_ENTRIES SHOWN_.

::::

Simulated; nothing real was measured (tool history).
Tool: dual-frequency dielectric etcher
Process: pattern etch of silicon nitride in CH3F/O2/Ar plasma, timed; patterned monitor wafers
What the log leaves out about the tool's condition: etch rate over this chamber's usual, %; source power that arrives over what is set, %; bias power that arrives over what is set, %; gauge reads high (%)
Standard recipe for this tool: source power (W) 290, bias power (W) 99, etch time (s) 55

::::

_REQUIRED ACTION_. The entire listing is to be reproduced without alteration.

_TASK RESULT_.
Simulated; nothing real was measured (tool history).
Tool: dual-frequency dielectric etcher
Process: pattern etch of silicon nitride in CH3F/O2/Ar plasma, timed; patterned monitor wafers
What the log leaves out about the tool's condition: etch rate over this chamber's usual, %; source power that arrives over what is set, %; bias power that arrives over what is set, %; gauge reads high (%)
Standard recipe for this tool: source power (W) 290, bias power (W) 99, etch time (s) 55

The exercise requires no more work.